<<<<

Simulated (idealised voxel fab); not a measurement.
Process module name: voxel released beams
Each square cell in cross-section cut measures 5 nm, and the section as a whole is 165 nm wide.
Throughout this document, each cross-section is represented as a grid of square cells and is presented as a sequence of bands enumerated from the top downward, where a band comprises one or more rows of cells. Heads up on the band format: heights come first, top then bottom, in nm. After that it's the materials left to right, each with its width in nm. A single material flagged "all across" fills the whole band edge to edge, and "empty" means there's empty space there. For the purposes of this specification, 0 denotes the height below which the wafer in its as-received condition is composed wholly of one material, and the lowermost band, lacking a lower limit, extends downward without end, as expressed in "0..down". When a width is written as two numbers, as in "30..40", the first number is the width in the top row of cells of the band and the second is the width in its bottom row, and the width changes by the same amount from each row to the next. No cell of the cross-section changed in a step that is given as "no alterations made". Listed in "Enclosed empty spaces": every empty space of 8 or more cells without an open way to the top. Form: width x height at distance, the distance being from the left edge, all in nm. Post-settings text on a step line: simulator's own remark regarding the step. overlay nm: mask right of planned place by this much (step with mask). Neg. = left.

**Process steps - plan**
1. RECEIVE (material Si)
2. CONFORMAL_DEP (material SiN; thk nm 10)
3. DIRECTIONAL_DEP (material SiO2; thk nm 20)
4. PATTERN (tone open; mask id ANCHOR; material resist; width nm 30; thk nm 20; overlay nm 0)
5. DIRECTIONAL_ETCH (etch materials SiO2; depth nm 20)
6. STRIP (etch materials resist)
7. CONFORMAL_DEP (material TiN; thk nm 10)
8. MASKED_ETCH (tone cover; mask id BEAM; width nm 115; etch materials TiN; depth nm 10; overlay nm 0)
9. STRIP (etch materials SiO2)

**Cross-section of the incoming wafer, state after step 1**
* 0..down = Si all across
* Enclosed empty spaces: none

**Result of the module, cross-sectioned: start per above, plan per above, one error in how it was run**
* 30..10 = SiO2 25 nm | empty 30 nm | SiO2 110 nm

>>>>

_ACTIVITY_: Begin at the first line of the material above. Transcribe each line exactly, ending with the line that contains "3. DIRECTIONAL_DEP (material SiO2; thk nm 20)".

_REPLY_:
Simulated (idealised voxel fab); not a measurement.
Process module name: voxel released beams
Each square cell in cross-section cut measures 5 nm, and the section as a whole is 165 nm wide.
Throughout this document, each cross-section is represented as a grid of square cells and is presented as a sequence of bands enumerated from the top downward, where a band comprises one or more rows of cells. Heads up on the band format: heights come first, top then bottom, in nm. After that it's the materials left to right, each with its width in nm. A single material flagged "all across" fills the whole band edge to edge, and "empty" means there's empty space there. For the purposes of this specification, 0 denotes the height below which the wafer in its as-received condition is composed wholly of one material, and the lowermost band, lacking a lower limit, extends downward without end, as expressed in "0..down". When a width is written as two numbers, as in "30..40", the first number is the width in the top row of cells of the band and the second is the width in its bottom row, and the width changes by the same amount from each row to the next. No cell of the cross-section changed in a step that is given as "no alterations made". Listed in "Enclosed empty spaces": every empty space of 8 or more cells without an open way to the top. Form: width x height at distance, the distance being from the left edge, all in nm. Post-settings text on a step line: simulator's own remark regarding the step. overlay nm: mask right of planned place by this much (step with mask). Neg. = left.

**Process steps - plan**
1. RECEIVE (material Si)
2. CONFORMAL_DEP (material SiN; thk nm 10)
3. DIRECTIONAL_DEP (material SiO2; thk nm 20)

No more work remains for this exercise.